### Extracted records

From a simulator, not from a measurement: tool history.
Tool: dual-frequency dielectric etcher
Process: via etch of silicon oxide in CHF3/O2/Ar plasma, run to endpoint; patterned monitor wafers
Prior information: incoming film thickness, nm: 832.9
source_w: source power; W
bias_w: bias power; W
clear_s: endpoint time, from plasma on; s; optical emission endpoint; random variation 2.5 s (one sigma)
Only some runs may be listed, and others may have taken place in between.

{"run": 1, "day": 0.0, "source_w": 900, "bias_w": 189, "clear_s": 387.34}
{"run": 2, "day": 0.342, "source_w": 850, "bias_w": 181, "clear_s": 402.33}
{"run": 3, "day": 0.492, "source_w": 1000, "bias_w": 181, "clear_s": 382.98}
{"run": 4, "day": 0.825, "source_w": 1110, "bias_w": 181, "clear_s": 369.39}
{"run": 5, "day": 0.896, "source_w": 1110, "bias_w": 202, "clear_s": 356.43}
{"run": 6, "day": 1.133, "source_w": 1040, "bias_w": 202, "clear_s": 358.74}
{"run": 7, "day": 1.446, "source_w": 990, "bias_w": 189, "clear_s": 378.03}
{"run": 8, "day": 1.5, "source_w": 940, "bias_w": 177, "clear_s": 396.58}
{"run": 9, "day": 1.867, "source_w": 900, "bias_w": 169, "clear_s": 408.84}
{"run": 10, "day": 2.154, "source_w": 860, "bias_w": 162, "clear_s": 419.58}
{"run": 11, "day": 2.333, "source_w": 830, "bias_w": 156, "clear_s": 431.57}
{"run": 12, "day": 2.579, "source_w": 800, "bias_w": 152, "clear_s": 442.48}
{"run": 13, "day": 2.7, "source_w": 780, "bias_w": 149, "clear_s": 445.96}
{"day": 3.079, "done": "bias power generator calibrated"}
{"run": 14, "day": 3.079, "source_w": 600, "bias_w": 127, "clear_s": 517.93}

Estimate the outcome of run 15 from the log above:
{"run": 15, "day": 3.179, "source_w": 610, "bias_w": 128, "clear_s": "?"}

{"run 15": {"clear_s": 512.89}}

######

**Required action:**
Restate the records above verbatim up to and including the line containing "bias_w: bias power; W".

**Written solution:**
From a simulator, not from a measurement: tool history.
Tool: dual-frequency dielectric etcher
Process: via etch of silicon oxide in CHF3/O2/Ar plasma, run to endpoint; patterned monitor wafers
Prior information: incoming film thickness, nm: 832.9
source_w: source power; W
bias_w: bias power; W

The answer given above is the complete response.